## Work request:
Nothing in the records should differ when they are repeated. Restate them word for word.

## Data under study:
■ ■ ■ ■

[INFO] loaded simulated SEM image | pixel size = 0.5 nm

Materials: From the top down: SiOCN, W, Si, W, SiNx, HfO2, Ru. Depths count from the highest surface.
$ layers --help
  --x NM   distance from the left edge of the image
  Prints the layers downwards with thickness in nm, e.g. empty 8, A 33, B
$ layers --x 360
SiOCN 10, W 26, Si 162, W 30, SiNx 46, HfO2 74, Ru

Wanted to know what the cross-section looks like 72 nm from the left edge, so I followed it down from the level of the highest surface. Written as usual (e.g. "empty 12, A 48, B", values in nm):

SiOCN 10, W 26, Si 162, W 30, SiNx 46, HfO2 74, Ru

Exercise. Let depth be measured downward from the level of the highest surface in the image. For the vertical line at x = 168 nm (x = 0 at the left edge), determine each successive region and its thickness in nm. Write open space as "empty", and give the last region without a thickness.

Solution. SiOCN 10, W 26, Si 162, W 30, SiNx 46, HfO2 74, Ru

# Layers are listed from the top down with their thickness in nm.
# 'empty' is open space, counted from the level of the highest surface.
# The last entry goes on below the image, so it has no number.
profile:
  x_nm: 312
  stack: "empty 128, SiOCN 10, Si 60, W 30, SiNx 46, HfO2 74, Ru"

■ ■ ■ ■

## Task answer:
[INFO] loaded simulated SEM image | pixel size = 0.5 nm

Materials: From the top down: SiOCN, W, Si, W, SiNx, HfO2, Ru. Depths count from the highest surface.
$ layers --help
  --x NM   distance from the left edge of the image
  Prints the layers downwards with thickness in nm, e.g. empty 8, A 33, B
$ layers --x 360
SiOCN 10, W 26, Si 162, W 30, SiNx 46, HfO2 74, Ru

Wanted to know what the cross-section looks like 72 nm from the left edge, so I followed it down from the level of the highest surface. Written as usual (e.g. "empty 12, A 48, B", values in nm):

SiOCN 10, W 26, Si 162, W 30, SiNx 46, HfO2 74, Ru

Exercise. Let depth be measured downward from the level of the highest surface in the image. For the vertical line at x = 168 nm (x = 0 at the left edge), determine each successive region and its thickness in nm. Write open space as "empty", and give the last region without a thickness.

Solution. SiOCN 10, W 26, Si 162, W 30, SiNx 46, HfO2 74, Ru

# Layers are listed from the top down with their thickness in nm.
# 'empty' is open space, counted from the level of the highest surface.
# The last entry goes on below the image, so it has no number.
profile:
  x_nm: 312
  stack: "empty 128, SiOCN 10, Si 60, W 30, SiNx 46, HfO2 74, Ru"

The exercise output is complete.